* Work order:
Going down the listing below, print exactly each line from the one with "C: hits every target within its allowed miss" up to and including the one with "E: the biggest", and skip the rest.

* Listed entries:
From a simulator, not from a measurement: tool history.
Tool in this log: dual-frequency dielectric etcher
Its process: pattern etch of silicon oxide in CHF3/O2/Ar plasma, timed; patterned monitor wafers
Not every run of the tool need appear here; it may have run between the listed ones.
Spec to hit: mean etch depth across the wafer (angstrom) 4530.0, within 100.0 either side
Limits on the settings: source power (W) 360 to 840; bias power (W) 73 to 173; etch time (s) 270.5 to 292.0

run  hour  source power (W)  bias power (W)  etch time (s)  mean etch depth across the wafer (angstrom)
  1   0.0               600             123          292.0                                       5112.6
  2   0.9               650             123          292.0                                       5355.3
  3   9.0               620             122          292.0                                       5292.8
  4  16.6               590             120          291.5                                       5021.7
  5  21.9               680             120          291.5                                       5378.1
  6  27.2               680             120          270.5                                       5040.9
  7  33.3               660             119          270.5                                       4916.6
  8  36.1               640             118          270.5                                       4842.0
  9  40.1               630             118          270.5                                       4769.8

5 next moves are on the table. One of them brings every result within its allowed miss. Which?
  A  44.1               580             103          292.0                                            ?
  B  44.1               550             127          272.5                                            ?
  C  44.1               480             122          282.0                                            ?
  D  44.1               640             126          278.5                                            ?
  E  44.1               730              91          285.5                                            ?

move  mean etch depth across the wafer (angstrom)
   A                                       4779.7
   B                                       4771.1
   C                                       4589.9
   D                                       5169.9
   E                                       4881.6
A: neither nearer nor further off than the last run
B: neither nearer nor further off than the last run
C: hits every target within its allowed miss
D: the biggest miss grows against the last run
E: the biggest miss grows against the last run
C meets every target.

* Answer section:
C: hits every target within its allowed miss
D: the biggest miss grows against the last run
E: the biggest miss grows against the last run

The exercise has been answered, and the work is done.